■ ■ ■ ■

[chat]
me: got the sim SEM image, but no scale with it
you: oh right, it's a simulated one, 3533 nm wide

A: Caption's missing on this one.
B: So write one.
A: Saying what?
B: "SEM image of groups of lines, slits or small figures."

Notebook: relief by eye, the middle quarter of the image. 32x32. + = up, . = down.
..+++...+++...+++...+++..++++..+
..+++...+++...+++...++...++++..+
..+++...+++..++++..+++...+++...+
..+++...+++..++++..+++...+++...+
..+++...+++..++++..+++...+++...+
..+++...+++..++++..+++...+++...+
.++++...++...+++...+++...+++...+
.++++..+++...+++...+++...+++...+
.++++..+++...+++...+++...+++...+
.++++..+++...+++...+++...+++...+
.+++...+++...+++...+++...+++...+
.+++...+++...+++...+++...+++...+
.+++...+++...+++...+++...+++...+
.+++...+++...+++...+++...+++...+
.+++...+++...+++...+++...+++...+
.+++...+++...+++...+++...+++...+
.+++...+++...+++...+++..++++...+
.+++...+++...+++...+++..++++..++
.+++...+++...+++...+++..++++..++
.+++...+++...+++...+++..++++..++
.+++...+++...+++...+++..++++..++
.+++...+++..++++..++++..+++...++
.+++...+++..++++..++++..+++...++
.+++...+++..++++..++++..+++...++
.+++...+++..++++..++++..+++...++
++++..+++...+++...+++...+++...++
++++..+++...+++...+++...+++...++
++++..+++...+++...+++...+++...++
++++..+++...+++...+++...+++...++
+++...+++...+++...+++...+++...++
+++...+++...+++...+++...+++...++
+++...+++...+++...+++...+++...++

■ ■ ■ ■

> **Activity**
Taking the listing above as the source, transcribe only the lines starting at the line with "you: oh right, it's" and going through the line with "Notebook: relief by", unaltered and with both ends included.

> **Task output**
you: oh right, it's a simulated one, 3533 nm wide

A: Caption's missing on this one.
B: So write one.
A: Saying what?
B: "SEM image of groups of lines, slits or small figures."

Notebook: relief by eye, the middle quarter of the image. 32x32. + = up, . = down.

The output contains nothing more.